> WORK INSTRUCTION
Repeat the records exactly, so that each line matches the original.

── GIVEN DATA
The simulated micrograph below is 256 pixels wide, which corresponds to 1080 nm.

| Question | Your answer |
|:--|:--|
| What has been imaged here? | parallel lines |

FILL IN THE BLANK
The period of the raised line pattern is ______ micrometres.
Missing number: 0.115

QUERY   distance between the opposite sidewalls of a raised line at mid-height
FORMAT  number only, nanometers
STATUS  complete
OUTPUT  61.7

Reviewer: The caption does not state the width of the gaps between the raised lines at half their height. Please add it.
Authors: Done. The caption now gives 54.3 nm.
────

> EXERCISE ANSWER
The simulated micrograph below is 256 pixels wide, which corresponds to 1080 nm.

| Question | Your answer |
|:--|:--|
| What has been imaged here? | parallel lines |

FILL IN THE BLANK
The period of the raised line pattern is ______ micrometres.
Missing number: 0.115

QUERY   distance between the opposite sidewalls of a raised line at mid-height
FORMAT  number only, nanometers
STATUS  complete
OUTPUT  61.7

Reviewer: The caption does not state the width of the gaps between the raised lines at half their height. Please add it.
Authors: Done. The caption now gives 54.3 nm.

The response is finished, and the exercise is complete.